WORK ITEM:
Starting with the opening line of the material, restate every line word for word, and end on the line containing "Determine the following from the image.".

SOURCE DATA:
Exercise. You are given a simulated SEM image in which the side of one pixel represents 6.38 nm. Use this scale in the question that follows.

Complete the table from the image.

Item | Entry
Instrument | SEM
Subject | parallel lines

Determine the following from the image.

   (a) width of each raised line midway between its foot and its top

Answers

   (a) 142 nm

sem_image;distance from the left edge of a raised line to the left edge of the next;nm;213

WRITTEN ANSWER:
Exercise. You are given a simulated SEM image in which the side of one pixel represents 6.38 nm. Use this scale in the question that follows.

Complete the table from the image.

Item | Entry
Instrument | SEM
Subject | parallel lines

Determine the following from the image.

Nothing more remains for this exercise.